__EXERCISE__:
Whatever the records below hold, copy it all out exactly.

__EXTRACTED RECORDS__:
━━━━━━━━━━━━━━━━━━━━

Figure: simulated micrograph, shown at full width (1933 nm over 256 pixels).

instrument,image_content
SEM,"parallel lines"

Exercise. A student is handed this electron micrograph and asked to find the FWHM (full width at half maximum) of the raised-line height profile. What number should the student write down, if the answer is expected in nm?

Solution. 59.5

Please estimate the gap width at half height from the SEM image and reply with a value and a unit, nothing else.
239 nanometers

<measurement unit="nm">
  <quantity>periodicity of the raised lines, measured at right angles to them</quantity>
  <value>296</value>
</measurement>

━━━━━━━━━━━━━━━━━━━━

__TASK RESPONSE__:
Figure: simulated micrograph, shown at full width (1933 nm over 256 pixels).

instrument,image_content
SEM,"parallel lines"

Exercise. A student is handed this electron micrograph and asked to find the FWHM (full width at half maximum) of the raised-line height profile. What number should the student write down, if the answer is expected in nm?

Solution. 59.5

Please estimate the gap width at half height from the SEM image and reply with a value and a unit, nothing else.
239 nanometers

<measurement unit="nm">
  <quantity>periodicity of the raised lines, measured at right angles to them</quantity>
  <value>296</value>
</measurement>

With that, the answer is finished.